> **Given entries**
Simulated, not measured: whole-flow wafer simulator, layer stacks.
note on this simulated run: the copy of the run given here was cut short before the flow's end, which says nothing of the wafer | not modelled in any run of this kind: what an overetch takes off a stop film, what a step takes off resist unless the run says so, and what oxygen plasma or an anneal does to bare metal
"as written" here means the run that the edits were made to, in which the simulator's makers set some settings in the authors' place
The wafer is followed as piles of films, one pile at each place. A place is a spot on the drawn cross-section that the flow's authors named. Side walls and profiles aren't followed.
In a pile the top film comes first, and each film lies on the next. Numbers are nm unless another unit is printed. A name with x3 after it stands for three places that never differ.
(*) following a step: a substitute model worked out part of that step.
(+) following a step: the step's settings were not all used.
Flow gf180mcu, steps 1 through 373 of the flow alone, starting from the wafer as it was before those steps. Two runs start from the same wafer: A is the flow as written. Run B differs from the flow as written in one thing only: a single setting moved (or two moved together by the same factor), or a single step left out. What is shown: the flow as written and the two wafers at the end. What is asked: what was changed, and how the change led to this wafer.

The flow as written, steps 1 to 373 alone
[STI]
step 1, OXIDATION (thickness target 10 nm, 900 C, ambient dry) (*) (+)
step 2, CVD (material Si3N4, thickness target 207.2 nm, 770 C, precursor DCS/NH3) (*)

> **Required action**
Starting from the top of the records and ending at the line that contains "the authors' place", repeat each line exactly and return only those lines.

> **Answer box**
Simulated, not measured: whole-flow wafer simulator, layer stacks.
note on this simulated run: the copy of the run given here was cut short before the flow's end, which says nothing of the wafer | not modelled in any run of this kind: what an overetch takes off a stop film, what a step takes off resist unless the run says so, and what oxygen plasma or an anneal does to bare metal
"as written" here means the run that the edits were made to, in which the simulator's makers set some settings in the authors' place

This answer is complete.